▶ Work order: Reproduce the first line of the entries that follow and each later line, word for word, ending with the one containing "The step: measures by four-point-probe.".

####################

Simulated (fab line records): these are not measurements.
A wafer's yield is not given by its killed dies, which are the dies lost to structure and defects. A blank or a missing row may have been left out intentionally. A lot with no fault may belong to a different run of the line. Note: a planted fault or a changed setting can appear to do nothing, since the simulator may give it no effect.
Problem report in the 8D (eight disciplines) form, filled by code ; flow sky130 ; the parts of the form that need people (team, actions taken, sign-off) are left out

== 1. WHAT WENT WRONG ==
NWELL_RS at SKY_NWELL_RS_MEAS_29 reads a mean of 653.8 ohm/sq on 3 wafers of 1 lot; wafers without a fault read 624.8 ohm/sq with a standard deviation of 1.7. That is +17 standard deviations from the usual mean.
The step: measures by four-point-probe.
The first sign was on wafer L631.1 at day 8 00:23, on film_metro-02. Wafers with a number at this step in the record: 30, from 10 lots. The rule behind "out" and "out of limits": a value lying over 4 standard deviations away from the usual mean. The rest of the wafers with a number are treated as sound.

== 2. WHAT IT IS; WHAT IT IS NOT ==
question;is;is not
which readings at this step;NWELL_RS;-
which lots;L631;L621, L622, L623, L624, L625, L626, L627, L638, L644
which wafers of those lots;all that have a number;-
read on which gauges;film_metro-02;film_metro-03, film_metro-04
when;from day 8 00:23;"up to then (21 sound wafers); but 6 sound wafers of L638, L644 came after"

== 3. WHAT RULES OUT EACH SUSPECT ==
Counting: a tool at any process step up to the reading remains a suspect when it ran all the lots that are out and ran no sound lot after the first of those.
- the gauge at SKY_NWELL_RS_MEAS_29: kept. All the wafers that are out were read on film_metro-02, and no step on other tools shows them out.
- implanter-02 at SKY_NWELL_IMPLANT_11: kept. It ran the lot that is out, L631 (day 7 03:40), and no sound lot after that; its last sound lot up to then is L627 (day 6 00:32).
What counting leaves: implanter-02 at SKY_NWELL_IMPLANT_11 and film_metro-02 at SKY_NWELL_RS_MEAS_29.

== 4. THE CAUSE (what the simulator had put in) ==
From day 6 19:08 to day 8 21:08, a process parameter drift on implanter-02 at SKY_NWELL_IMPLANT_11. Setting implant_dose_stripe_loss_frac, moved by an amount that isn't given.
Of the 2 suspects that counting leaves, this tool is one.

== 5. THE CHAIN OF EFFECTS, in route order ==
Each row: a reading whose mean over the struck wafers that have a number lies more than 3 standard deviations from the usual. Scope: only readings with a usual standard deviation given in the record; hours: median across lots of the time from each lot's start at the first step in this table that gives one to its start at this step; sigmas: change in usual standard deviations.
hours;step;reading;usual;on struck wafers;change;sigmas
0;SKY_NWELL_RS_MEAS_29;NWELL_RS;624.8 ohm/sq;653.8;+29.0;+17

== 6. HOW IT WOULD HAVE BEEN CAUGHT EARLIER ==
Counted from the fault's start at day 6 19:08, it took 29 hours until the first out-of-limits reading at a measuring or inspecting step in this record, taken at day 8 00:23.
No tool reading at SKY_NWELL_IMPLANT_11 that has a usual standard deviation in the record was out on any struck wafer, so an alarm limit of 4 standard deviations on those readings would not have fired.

####################

▶ Exercise output:
Simulated (fab line records): these are not measurements.
A wafer's yield is not given by its killed dies, which are the dies lost to structure and defects. A blank or a missing row may have been left out intentionally. A lot with no fault may belong to a different run of the line. Note: a planted fault or a changed setting can appear to do nothing, since the simulator may give it no effect.
Problem report in the 8D (eight disciplines) form, filled by code ; flow sky130 ; the parts of the form that need people (team, actions taken, sign-off) are left out

== 1. WHAT WENT WRONG ==
NWELL_RS at SKY_NWELL_RS_MEAS_29 reads a mean of 653.8 ohm/sq on 3 wafers of 1 lot; wafers without a fault read 624.8 ohm/sq with a standard deviation of 1.7. That is +17 standard deviations from the usual mean.
The step: measures by four-point-probe.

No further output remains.